* [Data listing]:
※ ※ ※

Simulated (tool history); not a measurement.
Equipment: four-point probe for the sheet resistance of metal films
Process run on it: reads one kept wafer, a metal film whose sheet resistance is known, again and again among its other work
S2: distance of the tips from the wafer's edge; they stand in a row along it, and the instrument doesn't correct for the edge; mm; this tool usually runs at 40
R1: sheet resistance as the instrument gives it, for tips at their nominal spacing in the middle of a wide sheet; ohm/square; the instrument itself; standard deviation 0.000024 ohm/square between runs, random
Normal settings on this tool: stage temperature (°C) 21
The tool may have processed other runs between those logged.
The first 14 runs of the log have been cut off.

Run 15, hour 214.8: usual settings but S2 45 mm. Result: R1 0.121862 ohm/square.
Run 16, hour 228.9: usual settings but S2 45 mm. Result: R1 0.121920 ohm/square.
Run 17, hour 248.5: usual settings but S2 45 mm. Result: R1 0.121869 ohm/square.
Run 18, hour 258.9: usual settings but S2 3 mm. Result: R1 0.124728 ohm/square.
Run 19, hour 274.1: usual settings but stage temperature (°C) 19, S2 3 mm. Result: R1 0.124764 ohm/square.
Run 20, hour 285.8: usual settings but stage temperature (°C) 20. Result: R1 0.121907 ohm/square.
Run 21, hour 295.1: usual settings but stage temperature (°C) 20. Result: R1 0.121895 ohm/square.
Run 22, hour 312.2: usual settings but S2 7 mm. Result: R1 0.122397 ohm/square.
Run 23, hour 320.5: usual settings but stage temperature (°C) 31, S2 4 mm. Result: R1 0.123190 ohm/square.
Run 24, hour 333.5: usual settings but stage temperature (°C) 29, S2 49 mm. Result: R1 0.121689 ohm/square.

※ ※ ※

* [Work order]:
Every entry, from first to last, should be written out exactly.

* [Problem solution]:
Simulated (tool history); not a measurement.
Equipment: four-point probe for the sheet resistance of metal films
Process run on it: reads one kept wafer, a metal film whose sheet resistance is known, again and again among its other work
S2: distance of the tips from the wafer's edge; they stand in a row along it, and the instrument doesn't correct for the edge; mm; this tool usually runs at 40
R1: sheet resistance as the instrument gives it, for tips at their nominal spacing in the middle of a wide sheet; ohm/square; the instrument itself; standard deviation 0.000024 ohm/square between runs, random
Normal settings on this tool: stage temperature (°C) 21
The tool may have processed other runs between those logged.
The first 14 runs of the log have been cut off.

Run 15, hour 214.8: usual settings but S2 45 mm. Result: R1 0.121862 ohm/square.
Run 16, hour 228.9: usual settings but S2 45 mm. Result: R1 0.121920 ohm/square.
Run 17, hour 248.5: usual settings but S2 45 mm. Result: R1 0.121869 ohm/square.
Run 18, hour 258.9: usual settings but S2 3 mm. Result: R1 0.124728 ohm/square.
Run 19, hour 274.1: usual settings but stage temperature (°C) 19, S2 3 mm. Result: R1 0.124764 ohm/square.
Run 20, hour 285.8: usual settings but stage temperature (°C) 20. Result: R1 0.121907 ohm/square.
Run 21, hour 295.1: usual settings but stage temperature (°C) 20. Result: R1 0.121895 ohm/square.
Run 22, hour 312.2: usual settings but S2 7 mm. Result: R1 0.122397 ohm/square.
Run 23, hour 320.5: usual settings but stage temperature (°C) 31, S2 4 mm. Result: R1 0.123190 ohm/square.
Run 24, hour 333.5: usual settings but stage temperature (°C) 29, S2 49 mm. Result: R1 0.121689 ohm/square.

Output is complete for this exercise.